### Brief
Beginning with the line below that contains "Materials: From the" and ending with the line that contains "Wanted to know", copy every line exactly. Copy nothing else.

### Extracted entries
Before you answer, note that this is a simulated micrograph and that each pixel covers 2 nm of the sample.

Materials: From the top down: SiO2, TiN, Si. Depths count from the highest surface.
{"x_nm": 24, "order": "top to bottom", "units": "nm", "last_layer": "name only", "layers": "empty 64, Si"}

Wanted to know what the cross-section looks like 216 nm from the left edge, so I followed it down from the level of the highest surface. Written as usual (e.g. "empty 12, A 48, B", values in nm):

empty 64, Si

### Answer area
Materials: From the top down: SiO2, TiN, Si. Depths count from the highest surface.
{"x_nm": 24, "order": "top to bottom", "units": "nm", "last_layer": "name only", "layers": "empty 64, Si"}

Wanted to know what the cross-section looks like 216 nm from the left edge, so I followed it down from the level of the highest surface. Written as usual (e.g. "empty 12, A 48, B", values in nm):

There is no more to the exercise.